------------------------
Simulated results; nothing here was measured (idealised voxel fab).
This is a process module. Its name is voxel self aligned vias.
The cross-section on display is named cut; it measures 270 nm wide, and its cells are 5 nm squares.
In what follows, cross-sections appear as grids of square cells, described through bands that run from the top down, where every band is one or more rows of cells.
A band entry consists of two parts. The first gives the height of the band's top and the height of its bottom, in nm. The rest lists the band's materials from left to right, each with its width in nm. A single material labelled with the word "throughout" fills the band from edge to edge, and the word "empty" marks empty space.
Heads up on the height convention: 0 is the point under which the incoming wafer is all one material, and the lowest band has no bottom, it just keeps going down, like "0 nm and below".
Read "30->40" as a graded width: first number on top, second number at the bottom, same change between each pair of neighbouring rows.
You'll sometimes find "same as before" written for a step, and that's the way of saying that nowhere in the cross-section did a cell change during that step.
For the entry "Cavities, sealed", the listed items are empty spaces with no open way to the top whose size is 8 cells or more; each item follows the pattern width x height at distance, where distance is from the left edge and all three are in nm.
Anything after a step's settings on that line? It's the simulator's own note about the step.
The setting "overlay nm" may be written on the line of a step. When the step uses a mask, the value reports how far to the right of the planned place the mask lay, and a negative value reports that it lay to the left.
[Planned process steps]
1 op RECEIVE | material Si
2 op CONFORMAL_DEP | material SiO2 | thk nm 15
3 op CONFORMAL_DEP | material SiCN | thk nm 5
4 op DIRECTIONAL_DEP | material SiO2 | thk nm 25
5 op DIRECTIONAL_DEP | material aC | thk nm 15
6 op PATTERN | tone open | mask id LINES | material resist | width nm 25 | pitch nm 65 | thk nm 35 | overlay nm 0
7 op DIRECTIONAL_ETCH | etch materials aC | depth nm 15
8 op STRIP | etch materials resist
------------------------

WORK TASK: Starting with the line with "For the entry" above and going on through the line with "7 op DIRECTIONAL_ETCH", transcribe every line exactly, both ends included, and add nothing.

WRITTEN ANSWER:
For the entry "Cavities, sealed", the listed items are empty spaces with no open way to the top whose size is 8 cells or more; each item follows the pattern width x height at distance, where distance is from the left edge and all three are in nm.
Anything after a step's settings on that line? It's the simulator's own note about the step.
The setting "overlay nm" may be written on the line of a step. When the step uses a mask, the value reports how far to the right of the planned place the mask lay, and a negative value reports that it lay to the left.
[Planned process steps]
1 op RECEIVE | material Si
2 op CONFORMAL_DEP | material SiO2 | thk nm 15
3 op CONFORMAL_DEP | material SiCN | thk nm 5
4 op DIRECTIONAL_DEP | material SiO2 | thk nm 25
5 op DIRECTIONAL_DEP | material aC | thk nm 15
6 op PATTERN | tone open | mask id LINES | material resist | width nm 25 | pitch nm 65 | thk nm 35 | overlay nm 0
7 op DIRECTIONAL_ETCH | etch materials aC | depth nm 15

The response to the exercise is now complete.